┌────────

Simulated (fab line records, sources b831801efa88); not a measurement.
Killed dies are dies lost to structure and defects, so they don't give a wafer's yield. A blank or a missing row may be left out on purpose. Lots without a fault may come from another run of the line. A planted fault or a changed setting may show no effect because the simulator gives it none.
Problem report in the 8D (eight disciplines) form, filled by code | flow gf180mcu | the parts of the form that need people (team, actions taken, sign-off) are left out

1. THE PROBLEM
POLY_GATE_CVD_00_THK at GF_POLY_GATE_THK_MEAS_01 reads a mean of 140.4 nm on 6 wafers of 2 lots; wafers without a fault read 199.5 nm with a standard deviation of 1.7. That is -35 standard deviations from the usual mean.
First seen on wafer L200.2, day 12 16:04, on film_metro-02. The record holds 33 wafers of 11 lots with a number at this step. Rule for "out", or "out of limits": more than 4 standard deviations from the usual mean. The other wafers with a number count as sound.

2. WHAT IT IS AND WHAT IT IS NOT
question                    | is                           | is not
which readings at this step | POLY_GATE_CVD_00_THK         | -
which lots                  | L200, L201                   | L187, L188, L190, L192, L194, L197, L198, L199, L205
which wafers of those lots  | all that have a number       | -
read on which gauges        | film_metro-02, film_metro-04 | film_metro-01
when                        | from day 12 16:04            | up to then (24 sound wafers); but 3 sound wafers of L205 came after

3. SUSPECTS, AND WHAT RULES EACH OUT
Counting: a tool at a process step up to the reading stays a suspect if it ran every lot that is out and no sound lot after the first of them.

└────────

■ **REQUIRED ACTION**:
Please transcribe each of the entries, exactly as written.

■ **ANSWER SPACE**:
Simulated (fab line records, sources b831801efa88); not a measurement.
Killed dies are dies lost to structure and defects, so they don't give a wafer's yield. A blank or a missing row may be left out on purpose. Lots without a fault may come from another run of the line. A planted fault or a changed setting may show no effect because the simulator gives it none.
Problem report in the 8D (eight disciplines) form, filled by code | flow gf180mcu | the parts of the form that need people (team, actions taken, sign-off) are left out

1. THE PROBLEM
POLY_GATE_CVD_00_THK at GF_POLY_GATE_THK_MEAS_01 reads a mean of 140.4 nm on 6 wafers of 2 lots; wafers without a fault read 199.5 nm with a standard deviation of 1.7. That is -35 standard deviations from the usual mean.
First seen on wafer L200.2, day 12 16:04, on film_metro-02. The record holds 33 wafers of 11 lots with a number at this step. Rule for "out", or "out of limits": more than 4 standard deviations from the usual mean. The other wafers with a number count as sound.

2. WHAT IT IS AND WHAT IT IS NOT
question                    | is                           | is not
which readings at this step | POLY_GATE_CVD_00_THK         | -
which lots                  | L200, L201                   | L187, L188, L190, L192, L194, L197, L198, L199, L205
which wafers of those lots  | all that have a number       | -
read on which gauges        | film_metro-02, film_metro-04 | film_metro-01
when                        | from day 12 16:04            | up to then (24 sound wafers); but 3 sound wafers of L205 came after

3. SUSPECTS, AND WHAT RULES EACH OUT
Counting: a tool at a process step up to the reading stays a suspect if it ran every lot that is out and no sound lot after the first of them.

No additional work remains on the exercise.